Your task is to retype each line of the data below exactly.

++++ Entries provided ++++

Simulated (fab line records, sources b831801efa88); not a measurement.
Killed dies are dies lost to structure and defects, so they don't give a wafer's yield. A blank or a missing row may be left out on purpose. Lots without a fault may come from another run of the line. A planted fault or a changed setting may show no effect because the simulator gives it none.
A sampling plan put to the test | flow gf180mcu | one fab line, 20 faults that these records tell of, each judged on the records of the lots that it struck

++++

Exercise output:
Simulated (fab line records, sources b831801efa88); not a measurement.
Killed dies are dies lost to structure and defects, so they don't give a wafer's yield. A blank or a missing row may be left out on purpose. Lots without a fault may come from another run of the line. A planted fault or a changed setting may show no effect because the simulator gives it none.
A sampling plan put to the test | flow gf180mcu | one fab line, 20 faults that these records tell of, each judged on the records of the lots that it struck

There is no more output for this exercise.